TASK ITEM:
Write down exactly the lines of the records below, beginning with the first and ending with the line that includes "1,0.0,98.9,62,0,3356.8,78.3,614.986,647.516".

DATASET:
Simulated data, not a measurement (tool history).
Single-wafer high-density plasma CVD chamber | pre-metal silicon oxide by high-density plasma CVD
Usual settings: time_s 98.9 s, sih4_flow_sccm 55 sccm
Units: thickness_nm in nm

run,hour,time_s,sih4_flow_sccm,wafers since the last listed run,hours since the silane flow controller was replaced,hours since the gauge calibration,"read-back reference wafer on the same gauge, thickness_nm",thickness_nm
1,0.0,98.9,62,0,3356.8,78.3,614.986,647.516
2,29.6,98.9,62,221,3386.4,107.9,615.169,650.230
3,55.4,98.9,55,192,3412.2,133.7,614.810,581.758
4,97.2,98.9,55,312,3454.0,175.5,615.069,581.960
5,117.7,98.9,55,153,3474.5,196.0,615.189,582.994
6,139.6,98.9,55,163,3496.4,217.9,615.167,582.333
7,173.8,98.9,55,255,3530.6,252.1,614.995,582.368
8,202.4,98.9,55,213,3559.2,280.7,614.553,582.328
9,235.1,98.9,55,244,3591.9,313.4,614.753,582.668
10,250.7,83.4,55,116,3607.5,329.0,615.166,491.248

PROBLEM SOLUTION:
Simulated data, not a measurement (tool history).
Single-wafer high-density plasma CVD chamber | pre-metal silicon oxide by high-density plasma CVD
Usual settings: time_s 98.9 s, sih4_flow_sccm 55 sccm
Units: thickness_nm in nm

run,hour,time_s,sih4_flow_sccm,wafers since the last listed run,hours since the silane flow controller was replaced,hours since the gauge calibration,"read-back reference wafer on the same gauge, thickness_nm",thickness_nm
1,0.0,98.9,62,0,3356.8,78.3,614.986,647.516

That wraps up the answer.